════

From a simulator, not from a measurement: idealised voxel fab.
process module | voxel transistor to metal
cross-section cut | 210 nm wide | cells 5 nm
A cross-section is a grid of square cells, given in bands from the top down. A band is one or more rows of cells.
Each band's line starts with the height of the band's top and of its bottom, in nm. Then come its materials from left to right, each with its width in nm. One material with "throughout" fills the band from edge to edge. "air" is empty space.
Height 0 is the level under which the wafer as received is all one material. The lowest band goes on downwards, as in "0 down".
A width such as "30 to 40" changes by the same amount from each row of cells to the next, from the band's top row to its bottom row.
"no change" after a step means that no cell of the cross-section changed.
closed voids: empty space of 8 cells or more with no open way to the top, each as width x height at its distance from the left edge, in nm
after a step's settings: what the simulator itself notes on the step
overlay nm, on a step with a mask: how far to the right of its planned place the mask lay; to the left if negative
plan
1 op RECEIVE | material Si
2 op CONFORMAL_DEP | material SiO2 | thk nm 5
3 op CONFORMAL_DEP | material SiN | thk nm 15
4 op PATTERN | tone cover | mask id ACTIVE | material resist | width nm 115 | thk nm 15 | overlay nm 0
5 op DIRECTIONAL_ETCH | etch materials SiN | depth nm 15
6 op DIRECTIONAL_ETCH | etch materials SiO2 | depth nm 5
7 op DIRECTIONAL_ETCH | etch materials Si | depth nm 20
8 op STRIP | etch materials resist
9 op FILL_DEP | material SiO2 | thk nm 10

════

Work task | Give an exact copy of the lines above, from the top of the records to the line that contains "the cross-section changed.", taking in both ends.

Task answer |
From a simulator, not from a measurement: idealised voxel fab.
process module | voxel transistor to metal
cross-section cut | 210 nm wide | cells 5 nm
A cross-section is a grid of square cells, given in bands from the top down. A band is one or more rows of cells.
Each band's line starts with the height of the band's top and of its bottom, in nm. Then come its materials from left to right, each with its width in nm. One material with "throughout" fills the band from edge to edge. "air" is empty space.
Height 0 is the level under which the wafer as received is all one material. The lowest band goes on downwards, as in "0 down".
A width such as "30 to 40" changes by the same amount from each row of cells to the next, from the band's top row to its bottom row.
"no change" after a step means that no cell of the cross-section changed.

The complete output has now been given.